[DATA UNDER STUDY]

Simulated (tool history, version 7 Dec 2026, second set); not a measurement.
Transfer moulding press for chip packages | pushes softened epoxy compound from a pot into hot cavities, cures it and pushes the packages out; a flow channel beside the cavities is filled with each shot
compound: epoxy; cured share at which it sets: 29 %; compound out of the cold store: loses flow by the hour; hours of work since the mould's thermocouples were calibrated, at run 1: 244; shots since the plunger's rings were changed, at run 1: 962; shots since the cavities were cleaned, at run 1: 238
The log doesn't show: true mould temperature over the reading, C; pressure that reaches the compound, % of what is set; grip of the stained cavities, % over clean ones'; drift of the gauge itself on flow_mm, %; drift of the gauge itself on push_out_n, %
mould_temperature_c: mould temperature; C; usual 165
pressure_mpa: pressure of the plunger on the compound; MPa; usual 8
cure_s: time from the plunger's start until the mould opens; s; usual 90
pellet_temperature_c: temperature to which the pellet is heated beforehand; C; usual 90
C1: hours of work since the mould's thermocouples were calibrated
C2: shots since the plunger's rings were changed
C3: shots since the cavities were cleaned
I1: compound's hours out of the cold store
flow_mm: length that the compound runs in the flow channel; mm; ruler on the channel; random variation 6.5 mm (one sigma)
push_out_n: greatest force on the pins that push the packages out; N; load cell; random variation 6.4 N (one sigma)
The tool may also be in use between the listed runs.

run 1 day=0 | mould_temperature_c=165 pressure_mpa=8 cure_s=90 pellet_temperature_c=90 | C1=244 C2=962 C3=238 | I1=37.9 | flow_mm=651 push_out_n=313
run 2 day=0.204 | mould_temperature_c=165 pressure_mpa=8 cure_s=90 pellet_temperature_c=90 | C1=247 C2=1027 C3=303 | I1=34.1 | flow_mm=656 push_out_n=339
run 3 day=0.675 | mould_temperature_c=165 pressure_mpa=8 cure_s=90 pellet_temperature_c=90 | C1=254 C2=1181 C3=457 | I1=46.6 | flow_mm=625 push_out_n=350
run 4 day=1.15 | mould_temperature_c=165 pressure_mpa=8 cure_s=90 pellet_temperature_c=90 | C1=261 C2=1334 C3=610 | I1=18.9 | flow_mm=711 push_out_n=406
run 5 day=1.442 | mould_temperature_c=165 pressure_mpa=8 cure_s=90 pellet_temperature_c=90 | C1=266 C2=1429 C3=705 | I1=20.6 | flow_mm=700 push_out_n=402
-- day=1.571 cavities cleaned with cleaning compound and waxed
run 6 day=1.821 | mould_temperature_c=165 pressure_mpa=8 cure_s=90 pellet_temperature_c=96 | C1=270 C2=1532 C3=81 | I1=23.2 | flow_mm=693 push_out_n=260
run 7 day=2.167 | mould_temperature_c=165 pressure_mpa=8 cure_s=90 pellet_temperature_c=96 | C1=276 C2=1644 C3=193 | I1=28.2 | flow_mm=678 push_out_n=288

[/DATA UNDER STUDY]

## WORK REQUEST:
Take the lines above from the one containing "-- day=1.571 cavities" down to the one containing "run 6 day=1.821", and transcribe them exactly, both ends included.

## TASK OUTPUT:
-- day=1.571 cavities cleaned with cleaning compound and waxed
run 6 day=1.821 | mould_temperature_c=165 pressure_mpa=8 cure_s=90 pellet_temperature_c=96 | C1=270 C2=1532 C3=81 | I1=23.2 | flow_mm=693 push_out_n=260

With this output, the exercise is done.